Assigned task: Copy every record exactly.

☆ ☆ ☆
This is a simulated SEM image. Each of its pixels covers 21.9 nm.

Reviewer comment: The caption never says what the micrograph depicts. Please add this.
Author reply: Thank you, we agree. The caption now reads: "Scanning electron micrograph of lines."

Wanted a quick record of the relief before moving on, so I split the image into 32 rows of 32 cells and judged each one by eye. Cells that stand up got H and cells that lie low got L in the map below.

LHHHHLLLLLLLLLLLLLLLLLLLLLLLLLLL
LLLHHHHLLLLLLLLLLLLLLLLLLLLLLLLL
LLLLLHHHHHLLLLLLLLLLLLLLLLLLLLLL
☆ ☆ ☆

Answer space:
This is a simulated SEM image. Each of its pixels covers 21.9 nm.

Reviewer comment: The caption never says what the micrograph depicts. Please add this.
Author reply: Thank you, we agree. The caption now reads: "Scanning electron micrograph of lines."

Wanted a quick record of the relief before moving on, so I split the image into 32 rows of 32 cells and judged each one by eye. Cells that stand up got H and cells that lie low got L in the map below.

LHHHHLLLLLLLLLLLLLLLLLLLLLLLLLLL
LLLHHHHLLLLLLLLLLLLLLLLLLLLLLLLL
LLLLLHHHHHLLLLLLLLLLLLLLLLLLLLLL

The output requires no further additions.